# [Work task]
Return the lines below exactly, from the first one through the line that has "row to row.". Leave out everything after it.

# [Entries provided]
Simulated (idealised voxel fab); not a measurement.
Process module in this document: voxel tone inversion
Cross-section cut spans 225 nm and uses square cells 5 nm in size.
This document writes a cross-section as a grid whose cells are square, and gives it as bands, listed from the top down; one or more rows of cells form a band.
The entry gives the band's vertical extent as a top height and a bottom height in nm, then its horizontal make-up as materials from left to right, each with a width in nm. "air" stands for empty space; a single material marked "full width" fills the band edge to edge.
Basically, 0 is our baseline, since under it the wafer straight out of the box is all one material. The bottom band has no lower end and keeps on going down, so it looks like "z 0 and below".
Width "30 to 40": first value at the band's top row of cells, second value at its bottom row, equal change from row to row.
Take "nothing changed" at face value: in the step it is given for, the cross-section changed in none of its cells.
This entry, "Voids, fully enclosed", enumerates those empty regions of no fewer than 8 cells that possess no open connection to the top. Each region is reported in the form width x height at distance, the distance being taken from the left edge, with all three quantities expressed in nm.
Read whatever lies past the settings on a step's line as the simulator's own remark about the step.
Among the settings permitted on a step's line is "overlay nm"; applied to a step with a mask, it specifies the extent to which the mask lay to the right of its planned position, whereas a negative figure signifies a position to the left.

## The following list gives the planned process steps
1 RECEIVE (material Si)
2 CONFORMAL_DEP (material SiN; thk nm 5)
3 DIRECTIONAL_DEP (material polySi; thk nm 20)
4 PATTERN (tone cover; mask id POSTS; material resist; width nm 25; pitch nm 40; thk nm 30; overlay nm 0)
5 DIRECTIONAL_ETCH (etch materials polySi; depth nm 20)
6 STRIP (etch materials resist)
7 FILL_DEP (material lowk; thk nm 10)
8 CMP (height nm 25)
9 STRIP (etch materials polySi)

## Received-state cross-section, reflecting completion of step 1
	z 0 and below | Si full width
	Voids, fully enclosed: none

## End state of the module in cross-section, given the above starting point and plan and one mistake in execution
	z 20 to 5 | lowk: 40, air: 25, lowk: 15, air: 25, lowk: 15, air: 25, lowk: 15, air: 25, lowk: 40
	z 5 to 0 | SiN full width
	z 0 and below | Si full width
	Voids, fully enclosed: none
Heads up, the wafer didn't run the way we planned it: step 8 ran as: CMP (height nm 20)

# [Problem solution]
Simulated (idealised voxel fab); not a measurement.
Process module in this document: voxel tone inversion
Cross-section cut spans 225 nm and uses square cells 5 nm in size.
This document writes a cross-section as a grid whose cells are square, and gives it as bands, listed from the top down; one or more rows of cells form a band.
The entry gives the band's vertical extent as a top height and a bottom height in nm, then its horizontal make-up as materials from left to right, each with a width in nm. "air" stands for empty space; a single material marked "full width" fills the band edge to edge.
Basically, 0 is our baseline, since under it the wafer straight out of the box is all one material. The bottom band has no lower end and keeps on going down, so it looks like "z 0 and below".
Width "30 to 40": first value at the band's top row of cells, second value at its bottom row, equal change from row to row.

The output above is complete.